The data:
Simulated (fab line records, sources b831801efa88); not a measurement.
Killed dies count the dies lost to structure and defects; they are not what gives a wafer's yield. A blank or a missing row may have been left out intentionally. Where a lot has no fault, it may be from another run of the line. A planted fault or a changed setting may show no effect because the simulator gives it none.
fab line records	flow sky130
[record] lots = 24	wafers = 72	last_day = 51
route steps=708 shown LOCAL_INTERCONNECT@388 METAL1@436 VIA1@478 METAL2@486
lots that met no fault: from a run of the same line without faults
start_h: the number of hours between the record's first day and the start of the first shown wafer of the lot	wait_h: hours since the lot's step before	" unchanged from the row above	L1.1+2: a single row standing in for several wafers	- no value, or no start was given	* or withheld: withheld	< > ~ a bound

Work request: Please retype the listing above with no line missing.

Expected answer:
Simulated (fab line records, sources b831801efa88); not a measurement.
Killed dies count the dies lost to structure and defects; they are not what gives a wafer's yield. A blank or a missing row may have been left out intentionally. Where a lot has no fault, it may be from another run of the line. A planted fault or a changed setting may show no effect because the simulator gives it none.
fab line records	flow sky130
[record] lots = 24	wafers = 72	last_day = 51
route steps=708 shown LOCAL_INTERCONNECT@388 METAL1@436 VIA1@478 METAL2@486
lots that met no fault: from a run of the same line without faults
start_h: the number of hours between the record's first day and the start of the first shown wafer of the lot	wait_h: hours since the lot's step before	" unchanged from the row above	L1.1+2: a single row standing in for several wafers	- no value, or no start was given	* or withheld: withheld	< > ~ a bound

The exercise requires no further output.